RECORD EXCERPTS:
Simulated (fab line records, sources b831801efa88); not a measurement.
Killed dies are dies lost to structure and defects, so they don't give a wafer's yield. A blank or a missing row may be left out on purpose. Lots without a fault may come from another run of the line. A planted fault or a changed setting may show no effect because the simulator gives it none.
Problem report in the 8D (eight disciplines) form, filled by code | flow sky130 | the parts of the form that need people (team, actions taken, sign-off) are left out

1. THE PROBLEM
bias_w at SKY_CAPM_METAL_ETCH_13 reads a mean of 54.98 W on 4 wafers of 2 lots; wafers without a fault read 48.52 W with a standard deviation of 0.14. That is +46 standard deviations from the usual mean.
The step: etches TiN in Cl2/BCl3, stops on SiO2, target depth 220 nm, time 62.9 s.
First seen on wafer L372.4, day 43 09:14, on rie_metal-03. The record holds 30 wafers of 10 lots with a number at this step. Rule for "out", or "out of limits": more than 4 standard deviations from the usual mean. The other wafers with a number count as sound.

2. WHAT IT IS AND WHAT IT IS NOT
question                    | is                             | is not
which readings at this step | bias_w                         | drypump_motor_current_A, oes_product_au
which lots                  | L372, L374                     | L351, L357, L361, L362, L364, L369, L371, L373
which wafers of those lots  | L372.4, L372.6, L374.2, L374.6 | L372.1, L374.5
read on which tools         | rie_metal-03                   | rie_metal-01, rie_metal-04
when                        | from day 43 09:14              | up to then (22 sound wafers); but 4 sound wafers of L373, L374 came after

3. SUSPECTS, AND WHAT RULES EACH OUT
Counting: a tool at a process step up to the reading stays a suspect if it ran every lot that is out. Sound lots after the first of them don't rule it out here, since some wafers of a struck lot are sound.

REQUIREMENT: Reproduce, exactly as they stand in the data above, the lines from the one that holds "L374 came after" to the one that holds "3. SUSPECTS, AND WHAT RULES EACH OUT", inclusive.

PROBLEM SOLUTION:
when                        | from day 43 09:14              | up to then (22 sound wafers); but 4 sound wafers of L373, L374 came after

3. SUSPECTS, AND WHAT RULES EACH OUT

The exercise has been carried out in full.